## Required action
Begin at the top of the records and copy each line exactly. The line containing "L813 | day 4 18:00 | film_metro-01 | -9 2 6" is the last one to include.

Start of Block

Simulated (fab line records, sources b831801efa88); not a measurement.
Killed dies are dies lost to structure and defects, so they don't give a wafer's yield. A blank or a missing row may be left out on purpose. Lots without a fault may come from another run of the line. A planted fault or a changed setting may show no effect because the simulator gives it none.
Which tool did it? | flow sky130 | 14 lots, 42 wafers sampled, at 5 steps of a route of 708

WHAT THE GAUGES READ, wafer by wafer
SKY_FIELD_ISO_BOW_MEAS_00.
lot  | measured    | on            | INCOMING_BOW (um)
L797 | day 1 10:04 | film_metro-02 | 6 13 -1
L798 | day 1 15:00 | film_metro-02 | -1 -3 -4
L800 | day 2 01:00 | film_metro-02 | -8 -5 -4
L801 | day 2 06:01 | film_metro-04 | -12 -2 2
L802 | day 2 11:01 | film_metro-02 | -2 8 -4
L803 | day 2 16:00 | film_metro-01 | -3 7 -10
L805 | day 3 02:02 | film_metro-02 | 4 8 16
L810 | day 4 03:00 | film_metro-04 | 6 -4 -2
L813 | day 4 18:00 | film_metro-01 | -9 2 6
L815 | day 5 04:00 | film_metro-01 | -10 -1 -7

End of Block

## Response box
Simulated (fab line records, sources b831801efa88); not a measurement.
Killed dies are dies lost to structure and defects, so they don't give a wafer's yield. A blank or a missing row may be left out on purpose. Lots without a fault may come from another run of the line. A planted fault or a changed setting may show no effect because the simulator gives it none.
Which tool did it? | flow sky130 | 14 lots, 42 wafers sampled, at 5 steps of a route of 708

WHAT THE GAUGES READ, wafer by wafer
SKY_FIELD_ISO_BOW_MEAS_00.
lot  | measured    | on            | INCOMING_BOW (um)
L797 | day 1 10:04 | film_metro-02 | 6 13 -1
L798 | day 1 15:00 | film_metro-02 | -1 -3 -4
L800 | day 2 01:00 | film_metro-02 | -8 -5 -4
L801 | day 2 06:01 | film_metro-04 | -12 -2 2
L802 | day 2 11:01 | film_metro-02 | -2 8 -4
L803 | day 2 16:00 | film_metro-01 | -3 7 -10
L805 | day 3 02:02 | film_metro-02 | 4 8 16
L810 | day 4 03:00 | film_metro-04 | 6 -4 -2
L813 | day 4 18:00 | film_metro-01 | -9 2 6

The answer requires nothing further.